The lines from the start of the listing through the line containing "S2: pressure of" should be printed exactly, and no other lines should be printed.

--------------------

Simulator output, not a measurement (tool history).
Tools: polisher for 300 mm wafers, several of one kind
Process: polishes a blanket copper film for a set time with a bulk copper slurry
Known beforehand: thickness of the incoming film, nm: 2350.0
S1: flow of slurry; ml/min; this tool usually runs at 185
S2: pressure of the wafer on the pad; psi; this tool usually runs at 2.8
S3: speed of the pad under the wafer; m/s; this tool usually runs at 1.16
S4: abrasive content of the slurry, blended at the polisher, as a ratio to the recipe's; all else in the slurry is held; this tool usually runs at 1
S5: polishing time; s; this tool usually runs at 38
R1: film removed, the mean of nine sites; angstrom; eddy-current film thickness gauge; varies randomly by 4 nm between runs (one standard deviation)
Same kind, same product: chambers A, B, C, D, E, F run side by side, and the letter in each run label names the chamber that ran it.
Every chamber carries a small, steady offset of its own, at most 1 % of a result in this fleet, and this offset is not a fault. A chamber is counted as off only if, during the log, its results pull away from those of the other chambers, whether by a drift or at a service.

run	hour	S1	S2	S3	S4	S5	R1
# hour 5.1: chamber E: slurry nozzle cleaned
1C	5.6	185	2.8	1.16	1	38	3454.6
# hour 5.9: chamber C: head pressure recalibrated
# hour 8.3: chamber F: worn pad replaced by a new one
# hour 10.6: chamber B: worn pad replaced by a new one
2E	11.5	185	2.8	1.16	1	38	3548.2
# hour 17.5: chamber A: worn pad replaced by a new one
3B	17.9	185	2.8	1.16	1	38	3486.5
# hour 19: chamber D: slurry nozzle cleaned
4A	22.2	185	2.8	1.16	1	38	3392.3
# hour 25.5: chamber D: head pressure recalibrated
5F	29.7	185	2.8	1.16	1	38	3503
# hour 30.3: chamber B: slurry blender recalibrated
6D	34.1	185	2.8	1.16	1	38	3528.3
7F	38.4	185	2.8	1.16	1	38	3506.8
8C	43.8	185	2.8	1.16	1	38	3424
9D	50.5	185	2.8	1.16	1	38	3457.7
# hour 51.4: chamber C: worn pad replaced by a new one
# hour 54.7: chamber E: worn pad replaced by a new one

--------------------

Answer section:
Simulator output, not a measurement (tool history).
Tools: polisher for 300 mm wafers, several of one kind
Process: polishes a blanket copper film for a set time with a bulk copper slurry
Known beforehand: thickness of the incoming film, nm: 2350.0
S1: flow of slurry; ml/min; this tool usually runs at 185
S2: pressure of the wafer on the pad; psi; this tool usually runs at 2.8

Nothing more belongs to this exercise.